BRIEF
In the material below, the required lines run from the one containing "S1: process that" through the one containing "R5: thickness taken". Copy those lines exactly, ends included, and nothing else.

□ □ □ □
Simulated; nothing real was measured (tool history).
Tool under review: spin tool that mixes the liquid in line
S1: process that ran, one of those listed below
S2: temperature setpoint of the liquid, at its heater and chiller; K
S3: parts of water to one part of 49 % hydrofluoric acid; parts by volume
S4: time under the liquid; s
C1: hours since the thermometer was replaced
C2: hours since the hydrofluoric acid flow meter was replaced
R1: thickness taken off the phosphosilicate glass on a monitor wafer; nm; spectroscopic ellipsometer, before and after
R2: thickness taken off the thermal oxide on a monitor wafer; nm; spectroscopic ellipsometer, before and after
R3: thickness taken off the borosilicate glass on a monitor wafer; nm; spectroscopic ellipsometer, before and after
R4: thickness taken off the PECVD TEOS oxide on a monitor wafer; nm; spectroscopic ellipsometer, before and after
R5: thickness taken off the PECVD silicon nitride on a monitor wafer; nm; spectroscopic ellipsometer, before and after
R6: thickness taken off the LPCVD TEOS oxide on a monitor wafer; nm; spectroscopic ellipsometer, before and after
□ □ □ □

SOLUTION
S1: process that ran, one of those listed below
S2: temperature setpoint of the liquid, at its heater and chiller; K
S3: parts of water to one part of 49 % hydrofluoric acid; parts by volume
S4: time under the liquid; s
C1: hours since the thermometer was replaced
C2: hours since the hydrofluoric acid flow meter was replaced
R1: thickness taken off the phosphosilicate glass on a monitor wafer; nm; spectroscopic ellipsometer, before and after
R2: thickness taken off the thermal oxide on a monitor wafer; nm; spectroscopic ellipsometer, before and after
R3: thickness taken off the borosilicate glass on a monitor wafer; nm; spectroscopic ellipsometer, before and after
R4: thickness taken off the PECVD TEOS oxide on a monitor wafer; nm; spectroscopic ellipsometer, before and after
R5: thickness taken off the PECVD silicon nitride on a monitor wafer; nm; spectroscopic ellipsometer, before and after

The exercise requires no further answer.